= Extracted material =
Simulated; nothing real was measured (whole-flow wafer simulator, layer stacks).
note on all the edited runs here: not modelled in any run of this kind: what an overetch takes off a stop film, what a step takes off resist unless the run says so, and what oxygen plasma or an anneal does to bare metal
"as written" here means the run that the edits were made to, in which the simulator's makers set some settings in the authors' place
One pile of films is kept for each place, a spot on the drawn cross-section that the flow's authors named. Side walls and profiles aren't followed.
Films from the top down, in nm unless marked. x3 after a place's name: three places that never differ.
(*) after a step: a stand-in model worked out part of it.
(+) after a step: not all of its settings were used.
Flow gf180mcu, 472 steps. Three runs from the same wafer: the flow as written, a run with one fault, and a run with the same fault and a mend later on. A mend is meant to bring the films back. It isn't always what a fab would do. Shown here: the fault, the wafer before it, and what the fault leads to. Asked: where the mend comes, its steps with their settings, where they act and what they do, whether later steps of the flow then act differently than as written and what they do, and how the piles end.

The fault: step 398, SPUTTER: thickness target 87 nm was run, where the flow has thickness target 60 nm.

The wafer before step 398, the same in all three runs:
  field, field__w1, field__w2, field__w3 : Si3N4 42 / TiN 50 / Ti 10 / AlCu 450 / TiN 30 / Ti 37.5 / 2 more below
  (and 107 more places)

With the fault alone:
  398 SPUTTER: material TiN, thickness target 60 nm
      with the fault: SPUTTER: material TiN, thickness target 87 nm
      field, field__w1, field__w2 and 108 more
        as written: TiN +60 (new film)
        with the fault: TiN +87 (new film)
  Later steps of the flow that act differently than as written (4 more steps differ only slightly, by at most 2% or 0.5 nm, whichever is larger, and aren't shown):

= Work order =
Reproduce only the lines above spanning from the line containing "(*) after a" through the line containing "The wafer before step", word for word.

= Exercise output =
(*) after a step: a stand-in model worked out part of it.
(+) after a step: not all of its settings were used.
Flow gf180mcu, 472 steps. Three runs from the same wafer: the flow as written, a run with one fault, and a run with the same fault and a mend later on. A mend is meant to bring the films back. It isn't always what a fab would do. Shown here: the fault, the wafer before it, and what the fault leads to. Asked: where the mend comes, its steps with their settings, where they act and what they do, whether later steps of the flow then act differently than as written and what they do, and how the piles end.

The fault: step 398, SPUTTER: thickness target 87 nm was run, where the flow has thickness target 60 nm.

The wafer before step 398, the same in all three runs:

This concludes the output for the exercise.